Required action
Please write out word for word the opening lines of the material, including the line with "Beneath 0, the" as the last.

===
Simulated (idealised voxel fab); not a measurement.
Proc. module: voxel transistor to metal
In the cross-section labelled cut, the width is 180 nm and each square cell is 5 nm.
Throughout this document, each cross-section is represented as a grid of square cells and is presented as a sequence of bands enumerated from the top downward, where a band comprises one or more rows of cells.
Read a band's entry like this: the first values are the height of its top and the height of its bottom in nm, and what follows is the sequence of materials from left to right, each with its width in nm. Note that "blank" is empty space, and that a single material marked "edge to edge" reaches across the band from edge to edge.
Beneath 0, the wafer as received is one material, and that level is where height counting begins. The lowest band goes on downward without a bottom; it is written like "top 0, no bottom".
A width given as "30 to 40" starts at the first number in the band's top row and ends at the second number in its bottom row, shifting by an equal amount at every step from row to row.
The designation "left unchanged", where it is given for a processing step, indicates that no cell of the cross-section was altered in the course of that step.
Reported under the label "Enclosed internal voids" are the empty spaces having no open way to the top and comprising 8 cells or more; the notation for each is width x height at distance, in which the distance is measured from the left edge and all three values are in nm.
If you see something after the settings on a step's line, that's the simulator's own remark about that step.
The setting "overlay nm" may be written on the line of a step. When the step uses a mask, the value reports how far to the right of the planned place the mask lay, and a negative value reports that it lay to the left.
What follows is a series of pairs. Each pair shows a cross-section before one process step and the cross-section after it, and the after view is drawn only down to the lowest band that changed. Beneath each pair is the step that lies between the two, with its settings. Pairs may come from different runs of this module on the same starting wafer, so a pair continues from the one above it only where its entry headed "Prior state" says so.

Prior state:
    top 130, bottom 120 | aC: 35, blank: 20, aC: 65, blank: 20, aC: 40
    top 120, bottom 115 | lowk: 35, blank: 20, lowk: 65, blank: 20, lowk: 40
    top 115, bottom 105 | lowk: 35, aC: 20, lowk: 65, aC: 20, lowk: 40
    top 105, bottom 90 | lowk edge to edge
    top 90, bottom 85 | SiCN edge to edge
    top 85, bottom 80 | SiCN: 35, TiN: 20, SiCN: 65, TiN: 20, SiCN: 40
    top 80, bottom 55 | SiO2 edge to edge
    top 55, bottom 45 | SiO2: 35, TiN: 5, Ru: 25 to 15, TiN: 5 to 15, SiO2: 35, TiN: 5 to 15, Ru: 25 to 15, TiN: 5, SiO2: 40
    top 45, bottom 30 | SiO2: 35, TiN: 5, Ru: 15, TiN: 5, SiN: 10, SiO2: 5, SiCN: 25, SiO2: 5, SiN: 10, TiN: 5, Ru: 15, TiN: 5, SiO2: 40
===

Expected answer
Simulated (idealised voxel fab); not a measurement.
Proc. module: voxel transistor to metal
In the cross-section labelled cut, the width is 180 nm and each square cell is 5 nm.
Throughout this document, each cross-section is represented as a grid of square cells and is presented as a sequence of bands enumerated from the top downward, where a band comprises one or more rows of cells.
Read a band's entry like this: the first values are the height of its top and the height of its bottom in nm, and what follows is the sequence of materials from left to right, each with its width in nm. Note that "blank" is empty space, and that a single material marked "edge to edge" reaches across the band from edge to edge.
Beneath 0, the wafer as received is one material, and that level is where height counting begins. The lowest band goes on downward without a bottom; it is written like "top 0, no bottom".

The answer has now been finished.